» TASK ITEM
Retype the data below without altering anything.

▬▬▬▬▬▬▬▬▬▬

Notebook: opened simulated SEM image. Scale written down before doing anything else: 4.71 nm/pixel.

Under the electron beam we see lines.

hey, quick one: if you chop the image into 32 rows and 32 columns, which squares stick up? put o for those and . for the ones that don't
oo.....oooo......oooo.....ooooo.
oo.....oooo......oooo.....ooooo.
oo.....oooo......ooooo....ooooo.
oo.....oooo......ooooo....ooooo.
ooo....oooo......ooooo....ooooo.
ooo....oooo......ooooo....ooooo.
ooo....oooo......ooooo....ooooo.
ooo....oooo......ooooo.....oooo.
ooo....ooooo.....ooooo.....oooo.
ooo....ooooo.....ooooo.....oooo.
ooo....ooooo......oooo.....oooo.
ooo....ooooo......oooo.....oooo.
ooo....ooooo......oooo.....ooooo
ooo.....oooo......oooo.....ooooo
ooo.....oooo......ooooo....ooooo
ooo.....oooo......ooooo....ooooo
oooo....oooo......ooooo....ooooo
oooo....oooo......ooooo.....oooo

▬▬▬▬▬▬▬▬▬▬

» EXERCISE RESPONSE
Notebook: opened simulated SEM image. Scale written down before doing anything else: 4.71 nm/pixel.

Under the electron beam we see lines.

hey, quick one: if you chop the image into 32 rows and 32 columns, which squares stick up? put o for those and . for the ones that don't
oo.....oooo......oooo.....ooooo.
oo.....oooo......oooo.....ooooo.
oo.....oooo......ooooo....ooooo.
oo.....oooo......ooooo....ooooo.
ooo....oooo......ooooo....ooooo.
ooo....oooo......ooooo....ooooo.
ooo....oooo......ooooo....ooooo.
ooo....oooo......ooooo.....oooo.
ooo....ooooo.....ooooo.....oooo.
ooo....ooooo.....ooooo.....oooo.
ooo....ooooo......oooo.....oooo.
ooo....ooooo......oooo.....oooo.
ooo....ooooo......oooo.....ooooo
ooo.....oooo......oooo.....ooooo
ooo.....oooo......ooooo....ooooo
ooo.....oooo......ooooo....ooooo
oooo....oooo......ooooo....ooooo
oooo....oooo......ooooo.....oooo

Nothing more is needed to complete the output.